> _Action item_
For the entries that follow, restate word for word the line containing "water_parts: parts of", the line containing "B2: film thickness", and every line that lies between them.

> _Data under study_
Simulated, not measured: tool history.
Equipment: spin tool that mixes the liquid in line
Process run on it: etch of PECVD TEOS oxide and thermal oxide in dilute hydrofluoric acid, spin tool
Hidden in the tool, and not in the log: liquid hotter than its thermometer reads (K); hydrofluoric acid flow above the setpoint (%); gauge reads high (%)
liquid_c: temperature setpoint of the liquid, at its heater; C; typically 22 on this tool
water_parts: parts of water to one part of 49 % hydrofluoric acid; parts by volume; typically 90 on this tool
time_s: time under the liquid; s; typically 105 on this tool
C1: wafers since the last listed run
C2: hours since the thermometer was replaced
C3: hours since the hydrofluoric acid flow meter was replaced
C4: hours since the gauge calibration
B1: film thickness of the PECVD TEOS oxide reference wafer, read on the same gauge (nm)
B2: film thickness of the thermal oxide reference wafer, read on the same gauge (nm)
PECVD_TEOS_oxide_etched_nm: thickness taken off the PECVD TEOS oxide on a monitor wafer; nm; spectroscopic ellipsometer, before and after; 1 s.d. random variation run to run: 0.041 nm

> _Written response_
water_parts: parts of water to one part of 49 % hydrofluoric acid; parts by volume; typically 90 on this tool
time_s: time under the liquid; s; typically 105 on this tool
C1: wafers since the last listed run
C2: hours since the thermometer was replaced
C3: hours since the hydrofluoric acid flow meter was replaced
C4: hours since the gauge calibration
B1: film thickness of the PECVD TEOS oxide reference wafer, read on the same gauge (nm)
B2: film thickness of the thermal oxide reference wafer, read on the same gauge (nm)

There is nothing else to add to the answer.